EXERCISE DATA
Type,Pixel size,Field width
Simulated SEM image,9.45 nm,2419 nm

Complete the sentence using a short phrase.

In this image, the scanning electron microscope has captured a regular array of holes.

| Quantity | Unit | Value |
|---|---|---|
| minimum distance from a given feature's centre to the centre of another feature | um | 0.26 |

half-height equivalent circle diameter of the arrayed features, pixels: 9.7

REQUIREMENT
Your reply should contain every record, unchanged and complete.

EXPECTED ANSWER
Type,Pixel size,Field width
Simulated SEM image,9.45 nm,2419 nm

Complete the sentence using a short phrase.

In this image, the scanning electron microscope has captured a regular array of holes.

| Quantity | Unit | Value |
|---|---|---|
| minimum distance from a given feature's centre to the centre of another feature | um | 0.26 |

half-height equivalent circle diameter of the arrayed features, pixels: 9.7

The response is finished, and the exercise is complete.